* Task item: Would you repeat all the lines below, exactly as they stand?

==== Information shown

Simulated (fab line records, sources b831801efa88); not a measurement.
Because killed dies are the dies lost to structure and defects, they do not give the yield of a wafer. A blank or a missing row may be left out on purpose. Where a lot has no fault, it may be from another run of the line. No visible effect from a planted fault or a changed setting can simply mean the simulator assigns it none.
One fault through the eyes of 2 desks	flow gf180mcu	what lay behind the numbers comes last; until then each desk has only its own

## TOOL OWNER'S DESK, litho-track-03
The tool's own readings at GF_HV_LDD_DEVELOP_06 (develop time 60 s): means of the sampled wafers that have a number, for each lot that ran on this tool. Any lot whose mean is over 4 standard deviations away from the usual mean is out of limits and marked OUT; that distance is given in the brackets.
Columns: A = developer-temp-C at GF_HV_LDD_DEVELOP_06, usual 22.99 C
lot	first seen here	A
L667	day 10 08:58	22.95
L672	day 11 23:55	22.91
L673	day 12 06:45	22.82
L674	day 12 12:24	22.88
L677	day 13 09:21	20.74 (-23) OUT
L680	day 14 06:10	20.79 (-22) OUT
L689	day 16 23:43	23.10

========

* Reply:
Simulated (fab line records, sources b831801efa88); not a measurement.
Because killed dies are the dies lost to structure and defects, they do not give the yield of a wafer. A blank or a missing row may be left out on purpose. Where a lot has no fault, it may be from another run of the line. No visible effect from a planted fault or a changed setting can simply mean the simulator assigns it none.
One fault through the eyes of 2 desks	flow gf180mcu	what lay behind the numbers comes last; until then each desk has only its own

## TOOL OWNER'S DESK, litho-track-03
The tool's own readings at GF_HV_LDD_DEVELOP_06 (develop time 60 s): means of the sampled wafers that have a number, for each lot that ran on this tool. Any lot whose mean is over 4 standard deviations away from the usual mean is out of limits and marked OUT; that distance is given in the brackets.
Columns: A = developer-temp-C at GF_HV_LDD_DEVELOP_06, usual 22.99 C
lot	first seen here	A
L667	day 10 08:58	22.95
L672	day 11 23:55	22.91
L673	day 12 06:45	22.82
L674	day 12 12:24	22.88
L677	day 13 09:21	20.74 (-23) OUT
L680	day 14 06:10	20.79 (-22) OUT
L689	day 16 23:43	23.10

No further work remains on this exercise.